◇ ◇ ◇

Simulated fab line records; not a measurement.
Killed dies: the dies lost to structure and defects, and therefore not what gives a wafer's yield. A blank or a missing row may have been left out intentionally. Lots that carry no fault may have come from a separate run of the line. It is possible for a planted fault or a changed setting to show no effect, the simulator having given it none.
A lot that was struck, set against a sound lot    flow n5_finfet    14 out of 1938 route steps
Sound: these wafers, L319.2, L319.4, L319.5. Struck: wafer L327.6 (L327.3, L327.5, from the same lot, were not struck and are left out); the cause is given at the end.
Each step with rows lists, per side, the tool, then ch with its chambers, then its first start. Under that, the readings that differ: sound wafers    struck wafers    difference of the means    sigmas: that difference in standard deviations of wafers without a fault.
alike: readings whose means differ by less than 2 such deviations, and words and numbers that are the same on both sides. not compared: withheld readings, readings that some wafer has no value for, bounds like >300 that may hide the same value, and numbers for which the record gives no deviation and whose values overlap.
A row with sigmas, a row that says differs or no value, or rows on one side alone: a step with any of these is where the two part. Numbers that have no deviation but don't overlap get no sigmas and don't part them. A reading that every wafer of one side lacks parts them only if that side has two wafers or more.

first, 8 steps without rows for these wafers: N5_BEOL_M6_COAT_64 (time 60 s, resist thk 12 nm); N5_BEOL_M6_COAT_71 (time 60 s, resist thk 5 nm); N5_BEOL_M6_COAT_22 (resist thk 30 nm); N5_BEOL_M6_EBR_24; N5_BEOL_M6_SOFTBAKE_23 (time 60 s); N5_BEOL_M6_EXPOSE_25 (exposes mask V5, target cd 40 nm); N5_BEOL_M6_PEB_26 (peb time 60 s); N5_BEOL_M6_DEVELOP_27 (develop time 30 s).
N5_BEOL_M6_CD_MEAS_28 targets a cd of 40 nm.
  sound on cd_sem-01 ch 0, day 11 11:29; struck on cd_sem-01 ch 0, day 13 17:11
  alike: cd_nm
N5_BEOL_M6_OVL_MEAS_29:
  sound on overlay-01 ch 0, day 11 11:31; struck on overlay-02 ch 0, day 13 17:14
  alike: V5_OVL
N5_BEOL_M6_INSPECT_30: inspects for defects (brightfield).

◇ ◇ ◇

» **REQUIRED ACTION**
Take the lines from the first line of the listing to the line containing "A row with sigmas, a". Please print them exactly, ends included, with nothing else.

» **TASK RESULT**
Simulated fab line records; not a measurement.
Killed dies: the dies lost to structure and defects, and therefore not what gives a wafer's yield. A blank or a missing row may have been left out intentionally. Lots that carry no fault may have come from a separate run of the line. It is possible for a planted fault or a changed setting to show no effect, the simulator having given it none.
A lot that was struck, set against a sound lot    flow n5_finfet    14 out of 1938 route steps
Sound: these wafers, L319.2, L319.4, L319.5. Struck: wafer L327.6 (L327.3, L327.5, from the same lot, were not struck and are left out); the cause is given at the end.
Each step with rows lists, per side, the tool, then ch with its chambers, then its first start. Under that, the readings that differ: sound wafers    struck wafers    difference of the means    sigmas: that difference in standard deviations of wafers without a fault.
alike: readings whose means differ by less than 2 such deviations, and words and numbers that are the same on both sides. not compared: withheld readings, readings that some wafer has no value for, bounds like >300 that may hide the same value, and numbers for which the record gives no deviation and whose values overlap.
A row with sigmas, a row that says differs or no value, or rows on one side alone: a step with any of these is where the two part. Numbers that have no deviation but don't overlap get no sigmas and don't part them. A reading that every wafer of one side lacks parts them only if that side has two wafers or more.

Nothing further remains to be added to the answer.